- [ACTIVITY]
This exercise calls for an exact copy of the listing below.

- [RECORDS SUPPLIED]
───

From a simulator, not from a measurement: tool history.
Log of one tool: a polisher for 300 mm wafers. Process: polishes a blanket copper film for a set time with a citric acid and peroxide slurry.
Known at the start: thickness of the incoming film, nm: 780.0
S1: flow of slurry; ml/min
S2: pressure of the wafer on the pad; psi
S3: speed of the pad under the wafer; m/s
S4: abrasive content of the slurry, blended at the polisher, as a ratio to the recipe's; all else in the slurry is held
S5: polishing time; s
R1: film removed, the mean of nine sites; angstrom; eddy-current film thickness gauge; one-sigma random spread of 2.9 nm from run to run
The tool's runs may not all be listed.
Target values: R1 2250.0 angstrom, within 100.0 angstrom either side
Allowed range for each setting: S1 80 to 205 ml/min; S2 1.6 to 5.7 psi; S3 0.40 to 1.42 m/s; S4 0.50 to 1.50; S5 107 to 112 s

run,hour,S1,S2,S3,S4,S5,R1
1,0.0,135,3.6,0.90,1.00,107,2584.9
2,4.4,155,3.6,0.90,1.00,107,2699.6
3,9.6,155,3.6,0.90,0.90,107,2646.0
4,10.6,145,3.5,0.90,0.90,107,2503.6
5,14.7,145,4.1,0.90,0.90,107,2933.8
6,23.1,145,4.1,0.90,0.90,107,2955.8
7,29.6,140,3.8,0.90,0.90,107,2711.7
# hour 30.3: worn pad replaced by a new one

───

- [REPLY]
From a simulator, not from a measurement: tool history.
Log of one tool: a polisher for 300 mm wafers. Process: polishes a blanket copper film for a set time with a citric acid and peroxide slurry.
Known at the start: thickness of the incoming film, nm: 780.0
S1: flow of slurry; ml/min
S2: pressure of the wafer on the pad; psi
S3: speed of the pad under the wafer; m/s
S4: abrasive content of the slurry, blended at the polisher, as a ratio to the recipe's; all else in the slurry is held
S5: polishing time; s
R1: film removed, the mean of nine sites; angstrom; eddy-current film thickness gauge; one-sigma random spread of 2.9 nm from run to run
The tool's runs may not all be listed.
Target values: R1 2250.0 angstrom, within 100.0 angstrom either side
Allowed range for each setting: S1 80 to 205 ml/min; S2 1.6 to 5.7 psi; S3 0.40 to 1.42 m/s; S4 0.50 to 1.50; S5 107 to 112 s

run,hour,S1,S2,S3,S4,S5,R1
1,0.0,135,3.6,0.90,1.00,107,2584.9
2,4.4,155,3.6,0.90,1.00,107,2699.6
3,9.6,155,3.6,0.90,0.90,107,2646.0
4,10.6,145,3.5,0.90,0.90,107,2503.6
5,14.7,145,4.1,0.90,0.90,107,2933.8
6,23.1,145,4.1,0.90,0.90,107,2955.8
7,29.6,140,3.8,0.90,0.90,107,2711.7
# hour 30.3: worn pad replaced by a new one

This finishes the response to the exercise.